BEGIN

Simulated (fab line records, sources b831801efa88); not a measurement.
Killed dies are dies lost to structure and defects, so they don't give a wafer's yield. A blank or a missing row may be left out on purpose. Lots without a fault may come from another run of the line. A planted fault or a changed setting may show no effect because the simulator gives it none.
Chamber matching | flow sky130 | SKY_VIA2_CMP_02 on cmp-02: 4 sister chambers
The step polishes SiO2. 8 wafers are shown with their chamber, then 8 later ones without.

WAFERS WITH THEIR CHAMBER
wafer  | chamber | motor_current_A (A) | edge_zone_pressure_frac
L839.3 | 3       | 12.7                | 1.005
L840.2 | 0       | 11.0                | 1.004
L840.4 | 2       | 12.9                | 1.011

END

• _Action item_
Each line of the listing must be transcribed precisely as it appears.

• _Answer box_
Simulated (fab line records, sources b831801efa88); not a measurement.
Killed dies are dies lost to structure and defects, so they don't give a wafer's yield. A blank or a missing row may be left out on purpose. Lots without a fault may come from another run of the line. A planted fault or a changed setting may show no effect because the simulator gives it none.
Chamber matching | flow sky130 | SKY_VIA2_CMP_02 on cmp-02: 4 sister chambers
The step polishes SiO2. 8 wafers are shown with their chamber, then 8 later ones without.

WAFERS WITH THEIR CHAMBER
wafer  | chamber | motor_current_A (A) | edge_zone_pressure_frac
L839.3 | 3       | 12.7                | 1.005
L840.2 | 0       | 11.0                | 1.004
L840.4 | 2       | 12.9                | 1.011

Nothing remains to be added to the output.